EXTRACTED ENTRIES:
┄┄┄┄┄┄┄┄┄┄

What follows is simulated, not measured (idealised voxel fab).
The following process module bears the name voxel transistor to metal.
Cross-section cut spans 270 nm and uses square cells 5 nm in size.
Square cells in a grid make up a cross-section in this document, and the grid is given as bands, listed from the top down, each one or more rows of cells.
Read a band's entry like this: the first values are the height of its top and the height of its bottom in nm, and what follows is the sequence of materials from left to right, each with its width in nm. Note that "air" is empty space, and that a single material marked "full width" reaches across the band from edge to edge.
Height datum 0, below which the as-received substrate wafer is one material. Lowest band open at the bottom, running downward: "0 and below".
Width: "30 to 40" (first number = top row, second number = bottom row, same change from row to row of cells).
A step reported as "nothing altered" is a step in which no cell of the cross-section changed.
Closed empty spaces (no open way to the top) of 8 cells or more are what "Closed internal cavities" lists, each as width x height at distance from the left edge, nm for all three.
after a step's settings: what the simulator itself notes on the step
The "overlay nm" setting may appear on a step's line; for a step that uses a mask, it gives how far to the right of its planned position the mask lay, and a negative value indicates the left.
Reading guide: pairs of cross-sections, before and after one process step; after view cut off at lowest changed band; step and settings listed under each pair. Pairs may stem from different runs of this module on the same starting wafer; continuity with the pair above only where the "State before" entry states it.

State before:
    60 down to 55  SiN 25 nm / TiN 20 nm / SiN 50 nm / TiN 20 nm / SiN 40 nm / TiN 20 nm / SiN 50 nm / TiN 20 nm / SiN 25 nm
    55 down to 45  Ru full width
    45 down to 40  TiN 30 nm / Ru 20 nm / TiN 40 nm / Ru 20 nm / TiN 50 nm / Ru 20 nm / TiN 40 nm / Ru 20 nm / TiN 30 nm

┄┄┄┄┄┄┄┄┄┄

TASK ITEM: Would you retype exactly the lines above, from the line with "after a step's" to the line with "55 down to 45", with both end lines kept and nothing more?

EXERCISE OUTPUT:
after a step's settings: what the simulator itself notes on the step
The "overlay nm" setting may appear on a step's line; for a step that uses a mask, it gives how far to the right of its planned position the mask lay, and a negative value indicates the left.
Reading guide: pairs of cross-sections, before and after one process step; after view cut off at lowest changed band; step and settings listed under each pair. Pairs may stem from different runs of this module on the same starting wafer; continuity with the pair above only where the "State before" entry states it.

State before:
    60 down to 55  SiN 25 nm / TiN 20 nm / SiN 50 nm / TiN 20 nm / SiN 40 nm / TiN 20 nm / SiN 50 nm / TiN 20 nm / SiN 25 nm
    55 down to 45  Ru full width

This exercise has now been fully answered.